────────────────

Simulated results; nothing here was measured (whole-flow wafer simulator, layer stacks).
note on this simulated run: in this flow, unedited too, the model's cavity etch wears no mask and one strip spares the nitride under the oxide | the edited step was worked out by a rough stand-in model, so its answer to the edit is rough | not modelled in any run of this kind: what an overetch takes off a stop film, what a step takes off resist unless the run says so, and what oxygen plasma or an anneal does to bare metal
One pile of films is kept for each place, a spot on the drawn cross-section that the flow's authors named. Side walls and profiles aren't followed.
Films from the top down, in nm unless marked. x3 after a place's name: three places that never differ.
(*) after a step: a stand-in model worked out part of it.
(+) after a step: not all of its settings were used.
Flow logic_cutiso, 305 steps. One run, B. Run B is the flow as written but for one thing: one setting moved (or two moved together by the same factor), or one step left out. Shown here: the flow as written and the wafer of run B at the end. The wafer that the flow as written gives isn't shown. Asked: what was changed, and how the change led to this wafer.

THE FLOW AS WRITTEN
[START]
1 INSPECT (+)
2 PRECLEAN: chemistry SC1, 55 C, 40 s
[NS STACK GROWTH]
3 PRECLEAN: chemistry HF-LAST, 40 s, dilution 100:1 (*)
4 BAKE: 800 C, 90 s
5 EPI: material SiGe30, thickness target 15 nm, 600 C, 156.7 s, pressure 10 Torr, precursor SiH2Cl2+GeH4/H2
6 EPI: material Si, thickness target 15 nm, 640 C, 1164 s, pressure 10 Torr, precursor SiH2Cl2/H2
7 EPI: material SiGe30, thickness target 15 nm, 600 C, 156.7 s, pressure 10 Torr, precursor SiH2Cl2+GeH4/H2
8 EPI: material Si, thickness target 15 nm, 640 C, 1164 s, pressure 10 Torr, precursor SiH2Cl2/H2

────────────────

Could you restate the records above word for word?

Simulated results; nothing here was measured (whole-flow wafer simulator, layer stacks).
note on this simulated run: in this flow, unedited too, the model's cavity etch wears no mask and one strip spares the nitride under the oxide | the edited step was worked out by a rough stand-in model, so its answer to the edit is rough | not modelled in any run of this kind: what an overetch takes off a stop film, what a step takes off resist unless the run says so, and what oxygen plasma or an anneal does to bare metal
One pile of films is kept for each place, a spot on the drawn cross-section that the flow's authors named. Side walls and profiles aren't followed.
Films from the top down, in nm unless marked. x3 after a place's name: three places that never differ.
(*) after a step: a stand-in model worked out part of it.
(+) after a step: not all of its settings were used.
Flow logic_cutiso, 305 steps. One run, B. Run B is the flow as written but for one thing: one setting moved (or two moved together by the same factor), or one step left out. Shown here: the flow as written and the wafer of run B at the end. The wafer that the flow as written gives isn't shown. Asked: what was changed, and how the change led to this wafer.

THE FLOW AS WRITTEN
[START]
1 INSPECT (+)
2 PRECLEAN: chemistry SC1, 55 C, 40 s
[NS STACK GROWTH]
3 PRECLEAN: chemistry HF-LAST, 40 s, dilution 100:1 (*)
4 BAKE: 800 C, 90 s
5 EPI: material SiGe30, thickness target 15 nm, 600 C, 156.7 s, pressure 10 Torr, precursor SiH2Cl2+GeH4/H2
6 EPI: material Si, thickness target 15 nm, 640 C, 1164 s, pressure 10 Torr, precursor SiH2Cl2/H2
7 EPI: material SiGe30, thickness target 15 nm, 600 C, 156.7 s, pressure 10 Torr, precursor SiH2Cl2+GeH4/H2
8 EPI: material Si, thickness target 15 nm, 640 C, 1164 s, pressure 10 Torr, precursor SiH2Cl2/H2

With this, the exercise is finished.